### Required action
Every line from the first one in the listing down to the line with "## 1. PROBLEM STATEMENT" should be restated word for word.

### The data
────────────────────

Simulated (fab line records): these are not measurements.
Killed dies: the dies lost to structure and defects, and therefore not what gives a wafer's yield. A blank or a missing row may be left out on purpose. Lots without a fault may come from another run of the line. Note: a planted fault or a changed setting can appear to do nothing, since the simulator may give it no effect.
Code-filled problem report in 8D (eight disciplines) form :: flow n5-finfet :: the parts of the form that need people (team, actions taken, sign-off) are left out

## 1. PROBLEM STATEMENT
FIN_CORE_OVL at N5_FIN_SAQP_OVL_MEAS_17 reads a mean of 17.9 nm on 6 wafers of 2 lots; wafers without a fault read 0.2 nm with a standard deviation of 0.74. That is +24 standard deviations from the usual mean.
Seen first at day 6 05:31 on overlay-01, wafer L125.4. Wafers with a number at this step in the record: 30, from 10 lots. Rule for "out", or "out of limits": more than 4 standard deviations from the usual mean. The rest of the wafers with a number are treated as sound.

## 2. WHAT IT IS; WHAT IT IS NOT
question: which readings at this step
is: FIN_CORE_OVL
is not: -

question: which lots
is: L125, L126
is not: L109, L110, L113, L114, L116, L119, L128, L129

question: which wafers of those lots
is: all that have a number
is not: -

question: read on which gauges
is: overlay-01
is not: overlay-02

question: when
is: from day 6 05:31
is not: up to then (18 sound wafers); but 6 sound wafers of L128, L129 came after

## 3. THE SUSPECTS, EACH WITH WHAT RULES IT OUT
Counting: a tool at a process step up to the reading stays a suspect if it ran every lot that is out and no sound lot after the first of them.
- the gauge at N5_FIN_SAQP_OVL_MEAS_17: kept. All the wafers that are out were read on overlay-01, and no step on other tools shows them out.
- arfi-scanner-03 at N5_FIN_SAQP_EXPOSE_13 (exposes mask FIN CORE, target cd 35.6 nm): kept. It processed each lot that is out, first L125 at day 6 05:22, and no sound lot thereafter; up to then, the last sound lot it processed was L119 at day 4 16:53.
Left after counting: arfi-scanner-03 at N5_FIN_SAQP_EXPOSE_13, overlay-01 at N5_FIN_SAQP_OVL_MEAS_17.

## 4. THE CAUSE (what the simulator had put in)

────────────────────

### Problem solution
Simulated (fab line records): these are not measurements.
Killed dies: the dies lost to structure and defects, and therefore not what gives a wafer's yield. A blank or a missing row may be left out on purpose. Lots without a fault may come from another run of the line. Note: a planted fault or a changed setting can appear to do nothing, since the simulator may give it no effect.
Code-filled problem report in 8D (eight disciplines) form :: flow n5-finfet :: the parts of the form that need people (team, actions taken, sign-off) are left out

## 1. PROBLEM STATEMENT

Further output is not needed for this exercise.